• **EXTRACTED MATERIAL**:
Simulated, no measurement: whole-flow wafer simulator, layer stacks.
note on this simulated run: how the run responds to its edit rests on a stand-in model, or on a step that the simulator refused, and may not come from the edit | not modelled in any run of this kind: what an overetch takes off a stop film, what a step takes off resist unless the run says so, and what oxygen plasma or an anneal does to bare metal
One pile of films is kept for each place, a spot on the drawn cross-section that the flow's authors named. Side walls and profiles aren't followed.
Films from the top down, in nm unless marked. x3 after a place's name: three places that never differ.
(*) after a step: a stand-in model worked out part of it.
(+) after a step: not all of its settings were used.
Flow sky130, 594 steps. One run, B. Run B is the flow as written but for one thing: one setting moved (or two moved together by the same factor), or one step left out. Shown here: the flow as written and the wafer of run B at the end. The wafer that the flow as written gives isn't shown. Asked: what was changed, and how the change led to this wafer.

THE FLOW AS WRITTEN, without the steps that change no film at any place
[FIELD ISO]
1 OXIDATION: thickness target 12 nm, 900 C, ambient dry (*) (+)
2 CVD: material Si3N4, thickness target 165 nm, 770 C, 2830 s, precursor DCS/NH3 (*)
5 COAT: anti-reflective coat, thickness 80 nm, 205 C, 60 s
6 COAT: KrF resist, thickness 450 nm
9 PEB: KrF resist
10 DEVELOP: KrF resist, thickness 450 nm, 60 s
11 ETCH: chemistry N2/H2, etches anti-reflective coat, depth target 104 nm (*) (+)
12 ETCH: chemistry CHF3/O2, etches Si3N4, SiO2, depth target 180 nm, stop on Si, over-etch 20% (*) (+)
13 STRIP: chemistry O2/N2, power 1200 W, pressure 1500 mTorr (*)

• **ASSIGNMENT**:
In the listing above, find the line holding "6 COAT: KrF resist, thickness 450 nm" and the line holding "12 ETCH: chemistry", then output those two lines and every line between them exactly.

• **EXERCISE RESPONSE**:
6 COAT: KrF resist, thickness 450 nm
9 PEB: KrF resist
10 DEVELOP: KrF resist, thickness 450 nm, 60 s
11 ETCH: chemistry N2/H2, etches anti-reflective coat, depth target 104 nm (*) (+)
12 ETCH: chemistry CHF3/O2, etches Si3N4, SiO2, depth target 180 nm, stop on Si, over-etch 20% (*) (+)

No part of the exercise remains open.